**Material supplied**
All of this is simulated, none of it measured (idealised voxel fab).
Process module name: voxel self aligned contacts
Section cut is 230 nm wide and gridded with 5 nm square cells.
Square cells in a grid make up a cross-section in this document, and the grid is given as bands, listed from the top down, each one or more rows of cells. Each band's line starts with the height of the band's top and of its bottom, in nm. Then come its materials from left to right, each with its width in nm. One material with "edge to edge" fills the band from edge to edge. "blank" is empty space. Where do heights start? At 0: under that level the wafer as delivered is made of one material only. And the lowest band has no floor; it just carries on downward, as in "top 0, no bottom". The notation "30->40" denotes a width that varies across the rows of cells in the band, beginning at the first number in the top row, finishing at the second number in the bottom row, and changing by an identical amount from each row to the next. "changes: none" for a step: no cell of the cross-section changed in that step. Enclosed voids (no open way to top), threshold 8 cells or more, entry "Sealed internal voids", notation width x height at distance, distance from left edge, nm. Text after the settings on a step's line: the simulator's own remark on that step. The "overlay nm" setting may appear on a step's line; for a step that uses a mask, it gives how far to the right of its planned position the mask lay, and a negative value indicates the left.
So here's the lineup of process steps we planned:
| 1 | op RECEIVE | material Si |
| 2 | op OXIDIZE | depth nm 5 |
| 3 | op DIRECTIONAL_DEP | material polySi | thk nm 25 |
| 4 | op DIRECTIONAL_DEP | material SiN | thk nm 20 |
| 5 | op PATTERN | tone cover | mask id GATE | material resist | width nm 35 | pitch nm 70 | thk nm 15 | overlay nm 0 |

**Exercise**
Copy out the listing above, line by line and exactly, from its first line to the line holding "Section cut is", inclusive.

**Written response**
All of this is simulated, none of it measured (idealised voxel fab).
Process module name: voxel self aligned contacts
Section cut is 230 nm wide and gridded with 5 nm square cells.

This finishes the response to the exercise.